_BRIEF:_ Please set down every record exactly as it appears below.

_DATA PROVIDED:_
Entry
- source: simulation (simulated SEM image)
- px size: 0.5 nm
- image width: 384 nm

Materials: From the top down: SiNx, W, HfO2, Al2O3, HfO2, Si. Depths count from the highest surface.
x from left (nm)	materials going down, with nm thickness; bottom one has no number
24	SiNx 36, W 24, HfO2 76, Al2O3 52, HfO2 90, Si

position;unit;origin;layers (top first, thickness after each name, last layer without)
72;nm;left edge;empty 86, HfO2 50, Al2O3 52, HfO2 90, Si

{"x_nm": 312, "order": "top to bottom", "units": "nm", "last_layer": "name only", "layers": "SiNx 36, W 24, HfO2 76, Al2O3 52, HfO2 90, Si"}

_WRITTEN SOLUTION:_
Entry
- source: simulation (simulated SEM image)
- px size: 0.5 nm
- image width: 384 nm

Materials: From the top down: SiNx, W, HfO2, Al2O3, HfO2, Si. Depths count from the highest surface.
x from left (nm)	materials going down, with nm thickness; bottom one has no number
24	SiNx 36, W 24, HfO2 76, Al2O3 52, HfO2 90, Si

position;unit;origin;layers (top first, thickness after each name, last layer without)
72;nm;left edge;empty 86, HfO2 50, Al2O3 52, HfO2 90, Si

{"x_nm": 312, "order": "top to bottom", "units": "nm", "last_layer": "name only", "layers": "SiNx 36, W 24, HfO2 76, Al2O3 52, HfO2 90, Si"}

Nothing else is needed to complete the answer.